[[ Supplied information open ]]

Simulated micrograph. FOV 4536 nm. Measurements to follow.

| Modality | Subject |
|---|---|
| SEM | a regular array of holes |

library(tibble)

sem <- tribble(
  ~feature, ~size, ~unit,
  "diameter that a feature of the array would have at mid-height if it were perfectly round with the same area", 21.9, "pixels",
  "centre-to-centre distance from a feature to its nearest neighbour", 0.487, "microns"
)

[[ Supplied information closed ]]

Exercise: Please reproduce all of the material exactly.

Task response:
Simulated micrograph. FOV 4536 nm. Measurements to follow.

| Modality | Subject |
|---|---|
| SEM | a regular array of holes |

library(tibble)

sem <- tribble(
  ~feature, ~size, ~unit,
  "diameter that a feature of the array would have at mid-height if it were perfectly round with the same area", 21.9, "pixels",
  "centre-to-centre distance from a feature to its nearest neighbour", 0.487, "microns"
)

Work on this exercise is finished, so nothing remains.